* Requirement
A verbatim transcript of the lines below, starting at the first and ending with the one that holds "Killed dies count", is what should be produced.

· · · ·

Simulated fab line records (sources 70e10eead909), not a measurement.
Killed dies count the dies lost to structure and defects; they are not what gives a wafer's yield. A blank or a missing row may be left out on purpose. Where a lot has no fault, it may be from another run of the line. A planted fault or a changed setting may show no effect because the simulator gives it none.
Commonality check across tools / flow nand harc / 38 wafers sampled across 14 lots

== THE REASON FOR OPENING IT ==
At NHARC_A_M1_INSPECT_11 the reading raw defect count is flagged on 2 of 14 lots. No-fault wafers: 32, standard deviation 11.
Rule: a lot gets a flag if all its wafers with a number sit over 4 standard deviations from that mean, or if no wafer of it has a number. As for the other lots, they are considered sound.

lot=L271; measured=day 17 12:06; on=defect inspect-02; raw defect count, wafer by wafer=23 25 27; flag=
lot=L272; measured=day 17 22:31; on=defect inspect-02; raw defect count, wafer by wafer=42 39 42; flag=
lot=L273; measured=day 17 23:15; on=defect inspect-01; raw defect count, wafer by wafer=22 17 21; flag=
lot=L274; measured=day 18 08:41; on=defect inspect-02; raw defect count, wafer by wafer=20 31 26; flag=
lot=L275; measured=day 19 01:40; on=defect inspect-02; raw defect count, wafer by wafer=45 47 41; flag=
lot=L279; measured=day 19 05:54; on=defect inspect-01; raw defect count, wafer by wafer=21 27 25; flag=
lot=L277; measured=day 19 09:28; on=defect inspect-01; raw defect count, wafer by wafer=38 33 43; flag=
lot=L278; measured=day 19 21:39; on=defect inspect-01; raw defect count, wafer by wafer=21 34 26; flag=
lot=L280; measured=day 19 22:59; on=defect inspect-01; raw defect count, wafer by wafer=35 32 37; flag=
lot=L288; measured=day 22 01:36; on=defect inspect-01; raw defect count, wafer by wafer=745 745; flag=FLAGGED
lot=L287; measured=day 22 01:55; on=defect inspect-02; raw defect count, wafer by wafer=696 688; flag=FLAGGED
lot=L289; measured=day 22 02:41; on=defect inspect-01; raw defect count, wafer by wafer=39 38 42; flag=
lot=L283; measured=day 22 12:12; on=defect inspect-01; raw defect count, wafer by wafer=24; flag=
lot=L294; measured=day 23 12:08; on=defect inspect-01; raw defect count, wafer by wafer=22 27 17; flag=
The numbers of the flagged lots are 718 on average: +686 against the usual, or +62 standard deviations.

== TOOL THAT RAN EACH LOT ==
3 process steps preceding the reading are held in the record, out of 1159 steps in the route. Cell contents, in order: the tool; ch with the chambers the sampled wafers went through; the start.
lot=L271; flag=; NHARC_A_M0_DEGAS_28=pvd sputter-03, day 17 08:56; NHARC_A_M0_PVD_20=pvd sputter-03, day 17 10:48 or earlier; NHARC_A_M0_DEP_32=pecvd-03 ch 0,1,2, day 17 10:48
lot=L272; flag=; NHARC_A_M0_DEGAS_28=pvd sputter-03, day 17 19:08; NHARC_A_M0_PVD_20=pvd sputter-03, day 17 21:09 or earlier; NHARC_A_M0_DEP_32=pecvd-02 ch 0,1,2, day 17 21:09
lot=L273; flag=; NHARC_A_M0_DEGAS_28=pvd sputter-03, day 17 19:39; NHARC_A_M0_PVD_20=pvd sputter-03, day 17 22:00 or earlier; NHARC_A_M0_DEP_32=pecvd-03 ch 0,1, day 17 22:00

· · · ·

* Written reply
Simulated fab line records (sources 70e10eead909), not a measurement.
Killed dies count the dies lost to structure and defects; they are not what gives a wafer's yield. A blank or a missing row may be left out on purpose. Where a lot has no fault, it may be from another run of the line. A planted fault or a changed setting may show no effect because the simulator gives it none.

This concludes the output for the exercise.